◆ **Raw data**
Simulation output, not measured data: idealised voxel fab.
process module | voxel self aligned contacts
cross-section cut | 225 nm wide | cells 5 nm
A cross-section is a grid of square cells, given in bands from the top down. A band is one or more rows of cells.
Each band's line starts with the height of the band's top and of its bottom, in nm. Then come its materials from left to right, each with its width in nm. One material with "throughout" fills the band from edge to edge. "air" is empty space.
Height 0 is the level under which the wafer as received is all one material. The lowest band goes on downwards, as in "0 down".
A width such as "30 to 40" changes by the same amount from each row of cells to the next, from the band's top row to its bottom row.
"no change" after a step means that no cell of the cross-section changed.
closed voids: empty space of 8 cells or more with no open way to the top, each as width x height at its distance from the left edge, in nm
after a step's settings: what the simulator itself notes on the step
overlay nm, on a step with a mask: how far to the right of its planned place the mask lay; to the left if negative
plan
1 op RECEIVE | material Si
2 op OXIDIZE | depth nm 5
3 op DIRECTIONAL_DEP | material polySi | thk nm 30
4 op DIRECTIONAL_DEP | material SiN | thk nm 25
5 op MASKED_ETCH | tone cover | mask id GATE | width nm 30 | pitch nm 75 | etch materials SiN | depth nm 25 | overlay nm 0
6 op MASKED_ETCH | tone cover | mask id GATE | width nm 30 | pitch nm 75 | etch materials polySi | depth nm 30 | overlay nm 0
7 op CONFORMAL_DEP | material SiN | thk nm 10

◆ **Work instruction**
Please copy, exactly as written, every line in the listing above from the line with "overlay nm, on" up to and including the line with "6 op MASKED_ETCH".

◆ **Exercise output**
overlay nm, on a step with a mask: how far to the right of its planned place the mask lay; to the left if negative
plan
1 op RECEIVE | material Si
2 op OXIDIZE | depth nm 5
3 op DIRECTIONAL_DEP | material polySi | thk nm 30
4 op DIRECTIONAL_DEP | material SiN | thk nm 25
5 op MASKED_ETCH | tone cover | mask id GATE | width nm 30 | pitch nm 75 | etch materials SiN | depth nm 25 | overlay nm 0
6 op MASKED_ETCH | tone cover | mask id GATE | width nm 30 | pitch nm 75 | etch materials polySi | depth nm 30 | overlay nm 0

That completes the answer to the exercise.